- Opening Delimiter -

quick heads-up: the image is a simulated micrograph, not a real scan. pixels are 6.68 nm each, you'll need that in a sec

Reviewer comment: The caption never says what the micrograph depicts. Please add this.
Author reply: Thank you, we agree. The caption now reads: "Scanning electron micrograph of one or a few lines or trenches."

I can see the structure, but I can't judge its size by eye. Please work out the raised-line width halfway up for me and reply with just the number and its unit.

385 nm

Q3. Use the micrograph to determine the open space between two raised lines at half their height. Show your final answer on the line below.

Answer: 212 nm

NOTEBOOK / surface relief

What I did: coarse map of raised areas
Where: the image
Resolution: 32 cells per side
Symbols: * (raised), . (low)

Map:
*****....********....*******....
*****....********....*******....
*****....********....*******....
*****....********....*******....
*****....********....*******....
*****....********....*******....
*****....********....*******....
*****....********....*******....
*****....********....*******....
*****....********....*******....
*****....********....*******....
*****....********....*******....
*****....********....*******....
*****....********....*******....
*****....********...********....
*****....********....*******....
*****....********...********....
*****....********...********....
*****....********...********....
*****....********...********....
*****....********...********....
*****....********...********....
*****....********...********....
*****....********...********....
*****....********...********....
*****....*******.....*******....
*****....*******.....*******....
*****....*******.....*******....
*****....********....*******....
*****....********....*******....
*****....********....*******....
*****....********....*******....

- Closing Delimiter -

** ACTIVITY **
Repeat the material above exactly, beginning with its first line and ending with the line that holds "Symbols: * (raised), . (low)", and leave out everything else.

** EXERCISE OUTPUT **
quick heads-up: the image is a simulated micrograph, not a real scan. pixels are 6.68 nm each, you'll need that in a sec

Reviewer comment: The caption never says what the micrograph depicts. Please add this.
Author reply: Thank you, we agree. The caption now reads: "Scanning electron micrograph of one or a few lines or trenches."

I can see the structure, but I can't judge its size by eye. Please work out the raised-line width halfway up for me and reply with just the number and its unit.

385 nm

Q3. Use the micrograph to determine the open space between two raised lines at half their height. Show your final answer on the line below.

Answer: 212 nm

NOTEBOOK / surface relief

What I did: coarse map of raised areas
Where: the image
Resolution: 32 cells per side
Symbols: * (raised), . (low)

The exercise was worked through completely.